Please keep to the lines below from the one with "process module | voxel released beams" through the one with "the cross-section changed.", and restate them word for word, ends included.

*****

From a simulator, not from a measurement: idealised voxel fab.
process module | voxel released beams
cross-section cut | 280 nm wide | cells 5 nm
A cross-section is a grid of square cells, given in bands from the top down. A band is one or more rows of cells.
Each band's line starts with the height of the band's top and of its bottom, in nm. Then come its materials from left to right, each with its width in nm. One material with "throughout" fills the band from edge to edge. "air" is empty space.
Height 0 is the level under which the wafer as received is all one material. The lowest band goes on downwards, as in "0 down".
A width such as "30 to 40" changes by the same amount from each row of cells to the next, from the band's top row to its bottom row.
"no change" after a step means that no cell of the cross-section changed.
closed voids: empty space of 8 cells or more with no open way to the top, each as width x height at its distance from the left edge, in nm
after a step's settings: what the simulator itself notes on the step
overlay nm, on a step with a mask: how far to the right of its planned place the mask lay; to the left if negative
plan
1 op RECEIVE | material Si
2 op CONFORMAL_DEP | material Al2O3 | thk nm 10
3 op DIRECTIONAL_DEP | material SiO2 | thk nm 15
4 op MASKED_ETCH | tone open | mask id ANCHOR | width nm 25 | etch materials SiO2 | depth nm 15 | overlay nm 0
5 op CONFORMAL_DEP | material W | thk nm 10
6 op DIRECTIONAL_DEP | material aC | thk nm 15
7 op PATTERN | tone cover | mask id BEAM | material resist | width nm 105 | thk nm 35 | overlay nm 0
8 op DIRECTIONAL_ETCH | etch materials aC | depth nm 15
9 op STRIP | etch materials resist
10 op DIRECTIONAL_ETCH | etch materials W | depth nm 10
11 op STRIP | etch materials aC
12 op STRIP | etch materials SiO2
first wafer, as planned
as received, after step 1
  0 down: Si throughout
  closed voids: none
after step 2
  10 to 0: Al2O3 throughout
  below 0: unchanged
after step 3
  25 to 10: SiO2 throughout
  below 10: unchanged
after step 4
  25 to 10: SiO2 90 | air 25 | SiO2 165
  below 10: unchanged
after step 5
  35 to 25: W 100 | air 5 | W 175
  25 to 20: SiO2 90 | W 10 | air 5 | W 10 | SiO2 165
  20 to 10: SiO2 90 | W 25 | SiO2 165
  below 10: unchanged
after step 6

*****

**WRITTEN RESPONSE**
process module | voxel released beams
cross-section cut | 280 nm wide | cells 5 nm
A cross-section is a grid of square cells, given in bands from the top down. A band is one or more rows of cells.
Each band's line starts with the height of the band's top and of its bottom, in nm. Then come its materials from left to right, each with its width in nm. One material with "throughout" fills the band from edge to edge. "air" is empty space.
Height 0 is the level under which the wafer as received is all one material. The lowest band goes on downwards, as in "0 down".
A width such as "30 to 40" changes by the same amount from each row of cells to the next, from the band's top row to its bottom row.
"no change" after a step means that no cell of the cross-section changed.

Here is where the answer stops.